Activity |
Would you repeat exactly the part of the listing below that runs from the line containing "Entry: image analysis" down to the line containing "Method: measured directly on the micrograph.", inclusive, and nothing else?

Listed entries |
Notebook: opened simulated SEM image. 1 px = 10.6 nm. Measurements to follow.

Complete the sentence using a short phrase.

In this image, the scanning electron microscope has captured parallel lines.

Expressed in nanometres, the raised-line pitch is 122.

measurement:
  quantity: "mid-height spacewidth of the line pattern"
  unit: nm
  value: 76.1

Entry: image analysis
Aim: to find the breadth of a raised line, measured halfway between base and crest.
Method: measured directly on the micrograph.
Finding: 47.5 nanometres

Task response |
Entry: image analysis
Aim: to find the breadth of a raised line, measured halfway between base and crest.
Method: measured directly on the micrograph.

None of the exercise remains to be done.